● **Task item**: Once the line with "- from 40 to" is found in the entries below, print it and each following line exactly, stopping after the line with "- from 20 to"; print nothing else.

Source information below:
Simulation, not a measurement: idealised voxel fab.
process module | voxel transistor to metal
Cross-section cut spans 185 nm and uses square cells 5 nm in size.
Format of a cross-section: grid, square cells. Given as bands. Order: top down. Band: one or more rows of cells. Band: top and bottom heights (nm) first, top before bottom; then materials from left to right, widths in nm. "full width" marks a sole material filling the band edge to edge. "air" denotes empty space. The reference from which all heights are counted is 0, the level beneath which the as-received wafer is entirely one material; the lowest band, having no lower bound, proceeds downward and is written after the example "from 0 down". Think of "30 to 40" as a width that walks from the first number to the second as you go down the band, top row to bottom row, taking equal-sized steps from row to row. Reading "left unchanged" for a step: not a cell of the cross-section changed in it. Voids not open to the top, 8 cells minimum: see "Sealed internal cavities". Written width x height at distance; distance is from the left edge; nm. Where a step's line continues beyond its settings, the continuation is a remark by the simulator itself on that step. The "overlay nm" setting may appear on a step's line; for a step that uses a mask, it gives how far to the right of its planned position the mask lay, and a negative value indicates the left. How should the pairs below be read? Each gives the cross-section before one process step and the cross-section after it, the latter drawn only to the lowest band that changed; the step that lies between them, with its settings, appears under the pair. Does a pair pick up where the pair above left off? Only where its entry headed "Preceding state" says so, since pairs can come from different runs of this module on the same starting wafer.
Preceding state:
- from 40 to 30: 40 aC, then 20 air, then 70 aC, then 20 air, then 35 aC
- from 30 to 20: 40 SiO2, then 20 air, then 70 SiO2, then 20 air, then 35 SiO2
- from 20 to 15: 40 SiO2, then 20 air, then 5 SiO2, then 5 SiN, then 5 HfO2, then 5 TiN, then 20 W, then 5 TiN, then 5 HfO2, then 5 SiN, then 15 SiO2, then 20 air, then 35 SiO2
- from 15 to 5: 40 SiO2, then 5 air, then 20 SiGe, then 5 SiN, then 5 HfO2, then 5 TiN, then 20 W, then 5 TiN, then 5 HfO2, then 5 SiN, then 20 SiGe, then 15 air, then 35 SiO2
End of Source information.

● **Exercise output**:
- from 40 to 30: 40 aC, then 20 air, then 70 aC, then 20 air, then 35 aC
- from 30 to 20: 40 SiO2, then 20 air, then 70 SiO2, then 20 air, then 35 SiO2
- from 20 to 15: 40 SiO2, then 20 air, then 5 SiO2, then 5 SiN, then 5 HfO2, then 5 TiN, then 20 W, then 5 TiN, then 5 HfO2, then 5 SiN, then 15 SiO2, then 20 air, then 35 SiO2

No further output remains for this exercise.